INFORMATION ->
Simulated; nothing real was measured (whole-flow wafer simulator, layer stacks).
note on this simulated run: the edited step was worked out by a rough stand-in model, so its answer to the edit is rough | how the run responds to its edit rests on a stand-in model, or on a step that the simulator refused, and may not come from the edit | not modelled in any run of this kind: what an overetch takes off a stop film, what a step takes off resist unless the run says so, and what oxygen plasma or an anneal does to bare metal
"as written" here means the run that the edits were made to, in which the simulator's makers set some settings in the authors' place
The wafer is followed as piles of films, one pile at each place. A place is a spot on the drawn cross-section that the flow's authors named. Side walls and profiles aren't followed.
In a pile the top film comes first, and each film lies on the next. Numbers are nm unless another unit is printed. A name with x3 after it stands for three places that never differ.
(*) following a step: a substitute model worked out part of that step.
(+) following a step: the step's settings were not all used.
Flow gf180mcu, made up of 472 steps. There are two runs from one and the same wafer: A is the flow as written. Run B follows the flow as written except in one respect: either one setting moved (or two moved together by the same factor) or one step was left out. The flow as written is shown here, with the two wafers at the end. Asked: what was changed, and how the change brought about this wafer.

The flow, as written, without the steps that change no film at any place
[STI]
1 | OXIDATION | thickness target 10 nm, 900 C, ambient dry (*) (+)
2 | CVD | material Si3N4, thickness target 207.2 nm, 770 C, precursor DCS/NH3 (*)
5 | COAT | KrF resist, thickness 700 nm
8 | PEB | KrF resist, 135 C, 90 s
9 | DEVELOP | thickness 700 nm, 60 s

REQUIRED ACTION ->
Beginning at the line with "Flow gf180mcu, made" and stopping after the line with "8 | PEB | KrF resist, 135 C, 90 s", please write out every line of the data above exactly and nothing else.

EXPECTED ANSWER ->
Flow gf180mcu, made up of 472 steps. There are two runs from one and the same wafer: A is the flow as written. Run B follows the flow as written except in one respect: either one setting moved (or two moved together by the same factor) or one step was left out. The flow as written is shown here, with the two wafers at the end. Asked: what was changed, and how the change brought about this wafer.

The flow, as written, without the steps that change no film at any place
[STI]
1 | OXIDATION | thickness target 10 nm, 900 C, ambient dry (*) (+)
2 | CVD | material Si3N4, thickness target 207.2 nm, 770 C, precursor DCS/NH3 (*)
5 | COAT | KrF resist, thickness 700 nm
8 | PEB | KrF resist, 135 C, 90 s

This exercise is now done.